# Assignment
Nothing but the lines from the one with "step 14, COAT" down to the one with "step 21, DESCUM" should be returned, exactly and with both ends included, from the material below.

Content starts

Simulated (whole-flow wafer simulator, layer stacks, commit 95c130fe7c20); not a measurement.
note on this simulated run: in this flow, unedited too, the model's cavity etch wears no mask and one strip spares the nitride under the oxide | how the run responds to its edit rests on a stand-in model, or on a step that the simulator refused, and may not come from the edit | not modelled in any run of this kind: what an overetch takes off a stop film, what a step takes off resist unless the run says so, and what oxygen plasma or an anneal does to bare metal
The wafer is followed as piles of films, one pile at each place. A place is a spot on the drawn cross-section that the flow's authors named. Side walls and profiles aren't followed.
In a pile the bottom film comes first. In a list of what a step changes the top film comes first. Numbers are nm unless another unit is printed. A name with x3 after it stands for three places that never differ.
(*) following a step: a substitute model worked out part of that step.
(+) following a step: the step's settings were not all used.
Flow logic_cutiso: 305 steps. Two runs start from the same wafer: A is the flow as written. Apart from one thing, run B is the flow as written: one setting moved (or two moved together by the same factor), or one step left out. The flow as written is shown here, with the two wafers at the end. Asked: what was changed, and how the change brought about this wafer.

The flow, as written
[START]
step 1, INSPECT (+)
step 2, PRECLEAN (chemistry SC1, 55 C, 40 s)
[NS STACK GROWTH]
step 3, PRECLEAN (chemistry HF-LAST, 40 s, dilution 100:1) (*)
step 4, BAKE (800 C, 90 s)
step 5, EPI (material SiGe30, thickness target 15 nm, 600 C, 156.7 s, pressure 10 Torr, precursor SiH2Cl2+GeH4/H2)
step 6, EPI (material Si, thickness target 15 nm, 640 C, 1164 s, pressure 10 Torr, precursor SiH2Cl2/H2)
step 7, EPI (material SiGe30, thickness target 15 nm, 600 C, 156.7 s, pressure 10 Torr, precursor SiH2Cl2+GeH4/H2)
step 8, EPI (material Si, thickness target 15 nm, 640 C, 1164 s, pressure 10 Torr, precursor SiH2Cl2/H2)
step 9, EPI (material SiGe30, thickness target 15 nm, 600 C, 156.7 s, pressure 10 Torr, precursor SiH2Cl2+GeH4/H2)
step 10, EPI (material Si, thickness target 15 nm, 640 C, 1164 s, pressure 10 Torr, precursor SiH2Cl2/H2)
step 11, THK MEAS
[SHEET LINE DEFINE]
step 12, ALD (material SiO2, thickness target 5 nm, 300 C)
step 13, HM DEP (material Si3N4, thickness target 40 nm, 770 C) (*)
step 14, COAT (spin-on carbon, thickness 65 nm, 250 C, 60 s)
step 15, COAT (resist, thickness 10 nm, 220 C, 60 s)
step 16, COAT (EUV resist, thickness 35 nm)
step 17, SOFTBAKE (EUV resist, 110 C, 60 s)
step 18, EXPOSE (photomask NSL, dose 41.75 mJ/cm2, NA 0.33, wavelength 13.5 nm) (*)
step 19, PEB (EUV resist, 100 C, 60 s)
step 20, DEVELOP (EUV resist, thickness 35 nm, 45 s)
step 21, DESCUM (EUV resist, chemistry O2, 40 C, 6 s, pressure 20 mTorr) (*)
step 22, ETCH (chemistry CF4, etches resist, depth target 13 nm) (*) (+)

Content ends

# Answer area
step 14, COAT (spin-on carbon, thickness 65 nm, 250 C, 60 s)
step 15, COAT (resist, thickness 10 nm, 220 C, 60 s)
step 16, COAT (EUV resist, thickness 35 nm)
step 17, SOFTBAKE (EUV resist, 110 C, 60 s)
step 18, EXPOSE (photomask NSL, dose 41.75 mJ/cm2, NA 0.33, wavelength 13.5 nm) (*)
step 19, PEB (EUV resist, 100 C, 60 s)
step 20, DEVELOP (EUV resist, thickness 35 nm, 45 s)
step 21, DESCUM (EUV resist, chemistry O2, 40 C, 6 s, pressure 20 mTorr) (*)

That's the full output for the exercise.